Task item:
Please print all of the records that follow with nothing altered.

##############################

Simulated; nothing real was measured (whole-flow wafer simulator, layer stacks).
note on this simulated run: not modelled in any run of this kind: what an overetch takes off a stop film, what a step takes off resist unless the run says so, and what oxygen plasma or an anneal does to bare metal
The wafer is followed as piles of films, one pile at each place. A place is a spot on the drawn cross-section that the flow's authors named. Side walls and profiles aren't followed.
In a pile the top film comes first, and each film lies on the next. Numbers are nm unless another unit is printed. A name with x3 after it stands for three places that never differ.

##############################

Answer section:
Simulated; nothing real was measured (whole-flow wafer simulator, layer stacks).
note on this simulated run: not modelled in any run of this kind: what an overetch takes off a stop film, what a step takes off resist unless the run says so, and what oxygen plasma or an anneal does to bare metal
The wafer is followed as piles of films, one pile at each place. A place is a spot on the drawn cross-section that the flow's authors named. Side walls and profiles aren't followed.
In a pile the top film comes first, and each film lies on the next. Numbers are nm unless another unit is printed. A name with x3 after it stands for three places that never differ.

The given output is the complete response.